* [ACTION ITEM]: Beginning with the opening line, set down each line of the material below exactly, stopping once the line with "done, result = 26" is done.

* [DATA EXTRACT]:
=== Section Start ===

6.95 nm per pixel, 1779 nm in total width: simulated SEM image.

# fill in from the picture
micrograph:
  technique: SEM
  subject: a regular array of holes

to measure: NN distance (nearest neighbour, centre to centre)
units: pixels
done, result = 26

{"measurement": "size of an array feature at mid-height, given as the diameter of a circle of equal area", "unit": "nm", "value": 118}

=== Section End ===

* [WRITTEN RESPONSE]:
6.95 nm per pixel, 1779 nm in total width: simulated SEM image.

# fill in from the picture
micrograph:
  technique: SEM
  subject: a regular array of holes

to measure: NN distance (nearest neighbour, centre to centre)
units: pixels
done, result = 26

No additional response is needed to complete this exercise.